• REQUIREMENT: Repeat nothing but the lines below running from the one containing "Log of a fleet" to the one containing "R1: mean film". Keep both end lines.

• DATA EXTRACT:
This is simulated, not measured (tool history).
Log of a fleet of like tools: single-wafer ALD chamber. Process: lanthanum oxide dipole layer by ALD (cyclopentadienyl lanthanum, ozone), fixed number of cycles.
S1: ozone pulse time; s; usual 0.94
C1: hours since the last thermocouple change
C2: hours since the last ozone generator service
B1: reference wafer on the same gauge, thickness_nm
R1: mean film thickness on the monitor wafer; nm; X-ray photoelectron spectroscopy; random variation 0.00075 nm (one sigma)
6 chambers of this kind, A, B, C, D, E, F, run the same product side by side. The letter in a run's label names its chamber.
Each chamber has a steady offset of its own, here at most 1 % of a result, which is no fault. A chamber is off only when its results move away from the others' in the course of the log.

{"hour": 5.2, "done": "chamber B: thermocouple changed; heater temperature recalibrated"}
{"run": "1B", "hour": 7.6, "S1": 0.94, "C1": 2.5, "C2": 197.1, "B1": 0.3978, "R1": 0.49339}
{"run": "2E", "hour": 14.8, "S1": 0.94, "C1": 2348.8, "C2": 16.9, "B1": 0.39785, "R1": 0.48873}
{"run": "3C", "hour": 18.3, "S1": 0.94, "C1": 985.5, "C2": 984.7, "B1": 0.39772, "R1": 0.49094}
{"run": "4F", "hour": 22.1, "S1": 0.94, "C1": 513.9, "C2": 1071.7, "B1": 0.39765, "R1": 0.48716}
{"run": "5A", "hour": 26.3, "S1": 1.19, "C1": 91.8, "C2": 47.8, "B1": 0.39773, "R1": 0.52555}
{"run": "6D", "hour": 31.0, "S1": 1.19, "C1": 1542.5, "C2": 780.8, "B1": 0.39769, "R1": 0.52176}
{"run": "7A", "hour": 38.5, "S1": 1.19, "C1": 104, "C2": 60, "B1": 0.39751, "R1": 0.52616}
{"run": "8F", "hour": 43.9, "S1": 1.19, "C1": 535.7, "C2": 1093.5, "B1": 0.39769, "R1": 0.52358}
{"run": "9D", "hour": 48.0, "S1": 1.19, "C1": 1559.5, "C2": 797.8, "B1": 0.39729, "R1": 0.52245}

• ANSWER BOX:
Log of a fleet of like tools: single-wafer ALD chamber. Process: lanthanum oxide dipole layer by ALD (cyclopentadienyl lanthanum, ozone), fixed number of cycles.
S1: ozone pulse time; s; usual 0.94
C1: hours since the last thermocouple change
C2: hours since the last ozone generator service
B1: reference wafer on the same gauge, thickness_nm
R1: mean film thickness on the monitor wafer; nm; X-ray photoelectron spectroscopy; random variation 0.00075 nm (one sigma)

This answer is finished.